Work task:
Every line from the one containing "You're looking at" to the one containing "Each square cell" in the records below, both included, must be set down exactly, and no other line.

Entries shown:
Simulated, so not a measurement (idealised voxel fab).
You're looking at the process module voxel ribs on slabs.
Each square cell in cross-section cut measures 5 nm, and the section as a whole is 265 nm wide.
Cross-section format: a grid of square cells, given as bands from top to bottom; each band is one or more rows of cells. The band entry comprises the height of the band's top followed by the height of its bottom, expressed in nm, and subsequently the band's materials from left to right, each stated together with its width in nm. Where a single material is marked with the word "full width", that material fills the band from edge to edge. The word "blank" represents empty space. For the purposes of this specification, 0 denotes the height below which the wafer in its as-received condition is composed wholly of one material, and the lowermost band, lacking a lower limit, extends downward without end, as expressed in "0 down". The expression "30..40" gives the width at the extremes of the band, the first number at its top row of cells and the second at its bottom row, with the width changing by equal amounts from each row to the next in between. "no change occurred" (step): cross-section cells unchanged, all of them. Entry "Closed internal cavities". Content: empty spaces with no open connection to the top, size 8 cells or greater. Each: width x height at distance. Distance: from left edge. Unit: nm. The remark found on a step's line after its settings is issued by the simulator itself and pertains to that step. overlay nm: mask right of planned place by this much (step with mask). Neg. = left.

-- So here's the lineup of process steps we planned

Expected answer:
You're looking at the process module voxel ribs on slabs.
Each square cell in cross-section cut measures 5 nm, and the section as a whole is 265 nm wide.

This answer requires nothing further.